(BRIEF): Write out the records again exactly. Nothing should be dropped.

*** PROVIDED RECORDS ***

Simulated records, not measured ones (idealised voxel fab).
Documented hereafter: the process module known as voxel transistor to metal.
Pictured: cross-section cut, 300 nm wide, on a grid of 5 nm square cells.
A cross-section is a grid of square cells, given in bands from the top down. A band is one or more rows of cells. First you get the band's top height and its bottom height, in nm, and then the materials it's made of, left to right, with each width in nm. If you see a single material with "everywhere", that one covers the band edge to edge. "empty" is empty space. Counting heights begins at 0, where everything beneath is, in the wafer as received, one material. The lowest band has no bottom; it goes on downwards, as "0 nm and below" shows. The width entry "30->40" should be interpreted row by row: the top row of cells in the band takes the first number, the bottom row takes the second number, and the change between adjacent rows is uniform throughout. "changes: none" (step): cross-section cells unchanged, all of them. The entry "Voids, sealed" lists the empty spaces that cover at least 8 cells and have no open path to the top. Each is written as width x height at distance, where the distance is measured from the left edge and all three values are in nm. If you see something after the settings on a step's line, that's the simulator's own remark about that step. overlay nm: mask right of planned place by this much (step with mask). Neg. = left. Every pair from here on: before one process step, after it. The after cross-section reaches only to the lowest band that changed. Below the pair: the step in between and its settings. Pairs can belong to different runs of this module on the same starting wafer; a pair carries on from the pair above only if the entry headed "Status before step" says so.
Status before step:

*** End of PROVIDED RECORDS ***

(ANSWER SPACE):
Simulated records, not measured ones (idealised voxel fab).
Documented hereafter: the process module known as voxel transistor to metal.
Pictured: cross-section cut, 300 nm wide, on a grid of 5 nm square cells.
A cross-section is a grid of square cells, given in bands from the top down. A band is one or more rows of cells. First you get the band's top height and its bottom height, in nm, and then the materials it's made of, left to right, with each width in nm. If you see a single material with "everywhere", that one covers the band edge to edge. "empty" is empty space. Counting heights begins at 0, where everything beneath is, in the wafer as received, one material. The lowest band has no bottom; it goes on downwards, as "0 nm and below" shows. The width entry "30->40" should be interpreted row by row: the top row of cells in the band takes the first number, the bottom row takes the second number, and the change between adjacent rows is uniform throughout. "changes: none" (step): cross-section cells unchanged, all of them. The entry "Voids, sealed" lists the empty spaces that cover at least 8 cells and have no open path to the top. Each is written as width x height at distance, where the distance is measured from the left edge and all three values are in nm. If you see something after the settings on a step's line, that's the simulator's own remark about that step. overlay nm: mask right of planned place by this much (step with mask). Neg. = left. Every pair from here on: before one process step, after it. The after cross-section reaches only to the lowest band that changed. Below the pair: the step in between and its settings. Pairs can belong to different runs of this module on the same starting wafer; a pair carries on from the pair above only if the entry headed "Status before step" says so.
Status before step:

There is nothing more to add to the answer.